• [Work item]: For the listing below, return the line containing "Unit key: PECVD_silane_oxide_etched_nm in nm", the line containing "A, B, C, D, E: these", and all lines in between, exactly as written and nothing else.

# # # # #
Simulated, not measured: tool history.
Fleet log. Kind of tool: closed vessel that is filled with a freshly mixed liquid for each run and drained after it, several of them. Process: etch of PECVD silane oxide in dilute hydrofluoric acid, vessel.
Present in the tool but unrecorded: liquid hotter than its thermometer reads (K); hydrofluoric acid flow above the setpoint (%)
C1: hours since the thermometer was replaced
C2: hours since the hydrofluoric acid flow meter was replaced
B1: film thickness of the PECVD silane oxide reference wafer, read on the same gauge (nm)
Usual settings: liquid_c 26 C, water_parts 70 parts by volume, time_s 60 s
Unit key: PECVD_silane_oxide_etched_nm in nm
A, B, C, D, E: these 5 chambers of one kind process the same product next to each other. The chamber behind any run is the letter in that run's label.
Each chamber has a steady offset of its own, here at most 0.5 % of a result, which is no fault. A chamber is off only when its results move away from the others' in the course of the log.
# # # # #

• [Reply]:
Unit key: PECVD_silane_oxide_etched_nm in nm
A, B, C, D, E: these 5 chambers of one kind process the same product next to each other. The chamber behind any run is the letter in that run's label.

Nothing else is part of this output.